Work order
Working from the top of the records below, reproduce each line exactly, ending once you have written the line containing "A cross-section is".

Dataset
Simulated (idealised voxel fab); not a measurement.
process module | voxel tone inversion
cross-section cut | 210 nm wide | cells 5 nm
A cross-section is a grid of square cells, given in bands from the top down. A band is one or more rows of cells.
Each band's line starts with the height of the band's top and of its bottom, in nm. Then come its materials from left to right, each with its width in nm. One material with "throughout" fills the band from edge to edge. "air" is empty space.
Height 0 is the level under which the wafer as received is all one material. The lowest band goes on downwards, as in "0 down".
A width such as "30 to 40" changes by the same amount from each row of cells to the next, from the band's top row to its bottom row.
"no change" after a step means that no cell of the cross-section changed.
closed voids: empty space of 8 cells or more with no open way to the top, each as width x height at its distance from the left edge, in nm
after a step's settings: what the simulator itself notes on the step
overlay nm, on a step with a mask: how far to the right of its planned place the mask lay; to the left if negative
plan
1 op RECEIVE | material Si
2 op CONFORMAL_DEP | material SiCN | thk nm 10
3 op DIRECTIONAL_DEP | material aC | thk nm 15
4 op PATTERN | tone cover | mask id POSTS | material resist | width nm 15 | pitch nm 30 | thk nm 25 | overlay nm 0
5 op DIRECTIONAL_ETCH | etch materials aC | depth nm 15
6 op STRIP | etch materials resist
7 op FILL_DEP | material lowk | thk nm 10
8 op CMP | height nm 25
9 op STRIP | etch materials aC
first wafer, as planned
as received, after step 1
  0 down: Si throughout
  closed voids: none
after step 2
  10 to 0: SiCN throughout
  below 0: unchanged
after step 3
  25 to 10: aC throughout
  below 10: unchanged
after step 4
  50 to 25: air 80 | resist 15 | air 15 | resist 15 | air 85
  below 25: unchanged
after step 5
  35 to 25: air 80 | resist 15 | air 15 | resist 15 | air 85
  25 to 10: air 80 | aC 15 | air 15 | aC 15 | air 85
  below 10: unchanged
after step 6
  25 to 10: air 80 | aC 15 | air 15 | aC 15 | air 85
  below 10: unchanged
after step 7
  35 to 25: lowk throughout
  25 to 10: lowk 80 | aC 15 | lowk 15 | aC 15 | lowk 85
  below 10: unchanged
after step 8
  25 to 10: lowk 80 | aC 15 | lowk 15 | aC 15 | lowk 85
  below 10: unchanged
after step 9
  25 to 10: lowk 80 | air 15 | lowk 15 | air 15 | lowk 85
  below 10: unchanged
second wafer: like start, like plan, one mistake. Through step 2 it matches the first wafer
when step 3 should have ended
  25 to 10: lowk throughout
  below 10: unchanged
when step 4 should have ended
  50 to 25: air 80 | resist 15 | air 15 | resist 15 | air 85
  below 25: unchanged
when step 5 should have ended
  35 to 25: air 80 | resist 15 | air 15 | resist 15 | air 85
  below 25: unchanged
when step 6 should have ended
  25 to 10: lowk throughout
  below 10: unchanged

Exercise result
Simulated (idealised voxel fab); not a measurement.
process module | voxel tone inversion
cross-section cut | 210 nm wide | cells 5 nm
A cross-section is a grid of square cells, given in bands from the top down. A band is one or more rows of cells.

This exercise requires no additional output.